### WORK ORDER:
Repeat the whole of the data, keeping every detail the same.

### MATERIAL SHOWN:
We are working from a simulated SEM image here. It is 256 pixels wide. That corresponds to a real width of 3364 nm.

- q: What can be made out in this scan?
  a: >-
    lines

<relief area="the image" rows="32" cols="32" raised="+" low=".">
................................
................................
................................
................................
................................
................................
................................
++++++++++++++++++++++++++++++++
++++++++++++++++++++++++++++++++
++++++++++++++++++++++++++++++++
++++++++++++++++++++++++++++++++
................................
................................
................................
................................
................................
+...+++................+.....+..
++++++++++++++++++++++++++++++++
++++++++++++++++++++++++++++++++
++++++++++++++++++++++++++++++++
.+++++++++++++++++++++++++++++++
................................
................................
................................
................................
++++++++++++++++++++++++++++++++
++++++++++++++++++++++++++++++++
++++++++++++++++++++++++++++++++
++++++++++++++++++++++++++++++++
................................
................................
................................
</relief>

### EXERCISE OUTPUT:
We are working from a simulated SEM image here. It is 256 pixels wide. That corresponds to a real width of 3364 nm.

- q: What can be made out in this scan?
  a: >-
    lines

<relief area="the image" rows="32" cols="32" raised="+" low=".">
................................
................................
................................
................................
................................
................................
................................
++++++++++++++++++++++++++++++++
++++++++++++++++++++++++++++++++
++++++++++++++++++++++++++++++++
++++++++++++++++++++++++++++++++
................................
................................
................................
................................
................................
+...+++................+.....+..
++++++++++++++++++++++++++++++++
++++++++++++++++++++++++++++++++
++++++++++++++++++++++++++++++++
.+++++++++++++++++++++++++++++++
................................
................................
................................
................................
++++++++++++++++++++++++++++++++
++++++++++++++++++++++++++++++++
++++++++++++++++++++++++++++++++
++++++++++++++++++++++++++++++++
................................
................................
................................
</relief>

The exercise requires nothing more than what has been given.